━━━ Given data

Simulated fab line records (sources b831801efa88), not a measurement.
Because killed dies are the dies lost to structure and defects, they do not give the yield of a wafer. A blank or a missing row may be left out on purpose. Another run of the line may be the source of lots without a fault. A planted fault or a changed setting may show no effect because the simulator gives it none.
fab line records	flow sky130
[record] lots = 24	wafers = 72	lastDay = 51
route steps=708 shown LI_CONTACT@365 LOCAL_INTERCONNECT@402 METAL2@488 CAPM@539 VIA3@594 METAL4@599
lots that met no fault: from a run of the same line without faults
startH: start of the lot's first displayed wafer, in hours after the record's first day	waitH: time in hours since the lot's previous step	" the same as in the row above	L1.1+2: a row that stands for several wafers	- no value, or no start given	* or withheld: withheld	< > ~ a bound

━━━━━━

§ **Requirement**:
Restate the entries above. Match them exactly.

§ **Written response**:
Simulated fab line records (sources b831801efa88), not a measurement.
Because killed dies are the dies lost to structure and defects, they do not give the yield of a wafer. A blank or a missing row may be left out on purpose. Another run of the line may be the source of lots without a fault. A planted fault or a changed setting may show no effect because the simulator gives it none.
fab line records	flow sky130
[record] lots = 24	wafers = 72	lastDay = 51
route steps=708 shown LI_CONTACT@365 LOCAL_INTERCONNECT@402 METAL2@488 CAPM@539 VIA3@594 METAL4@599
lots that met no fault: from a run of the same line without faults
startH: start of the lot's first displayed wafer, in hours after the record's first day	waitH: time in hours since the lot's previous step	" the same as in the row above	L1.1+2: a row that stands for several wafers	- no value, or no start given	* or withheld: withheld	< > ~ a bound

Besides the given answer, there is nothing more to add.